══ Material shown

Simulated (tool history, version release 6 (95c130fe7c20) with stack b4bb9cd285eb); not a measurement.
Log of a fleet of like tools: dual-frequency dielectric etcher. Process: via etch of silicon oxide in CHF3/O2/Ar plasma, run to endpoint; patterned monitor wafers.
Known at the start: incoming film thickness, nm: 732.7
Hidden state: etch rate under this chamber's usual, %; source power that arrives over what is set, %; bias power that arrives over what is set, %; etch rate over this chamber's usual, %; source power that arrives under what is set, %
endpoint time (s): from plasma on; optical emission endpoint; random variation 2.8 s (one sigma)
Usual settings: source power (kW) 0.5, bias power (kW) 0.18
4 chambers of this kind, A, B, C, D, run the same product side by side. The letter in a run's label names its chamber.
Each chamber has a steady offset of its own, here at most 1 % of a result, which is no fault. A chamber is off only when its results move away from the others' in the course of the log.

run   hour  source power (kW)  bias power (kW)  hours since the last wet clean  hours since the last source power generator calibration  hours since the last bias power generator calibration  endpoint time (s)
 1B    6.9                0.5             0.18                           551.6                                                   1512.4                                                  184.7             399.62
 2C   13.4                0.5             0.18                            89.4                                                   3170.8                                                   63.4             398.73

════

**Work order**
Return all of the entries exactly as written.

**Written answer**
Simulated (tool history, version release 6 (95c130fe7c20) with stack b4bb9cd285eb); not a measurement.
Log of a fleet of like tools: dual-frequency dielectric etcher. Process: via etch of silicon oxide in CHF3/O2/Ar plasma, run to endpoint; patterned monitor wafers.
Known at the start: incoming film thickness, nm: 732.7
Hidden state: etch rate under this chamber's usual, %; source power that arrives over what is set, %; bias power that arrives over what is set, %; etch rate over this chamber's usual, %; source power that arrives under what is set, %
endpoint time (s): from plasma on; optical emission endpoint; random variation 2.8 s (one sigma)
Usual settings: source power (kW) 0.5, bias power (kW) 0.18
4 chambers of this kind, A, B, C, D, run the same product side by side. The letter in a run's label names its chamber.
Each chamber has a steady offset of its own, here at most 1 % of a result, which is no fault. A chamber is off only when its results move away from the others' in the course of the log.

run   hour  source power (kW)  bias power (kW)  hours since the last wet clean  hours since the last source power generator calibration  hours since the last bias power generator calibration  endpoint time (s)
 1B    6.9                0.5             0.18                           551.6                                                   1512.4                                                  184.7             399.62
 2C   13.4                0.5             0.18                            89.4                                                   3170.8                                                   63.4             398.73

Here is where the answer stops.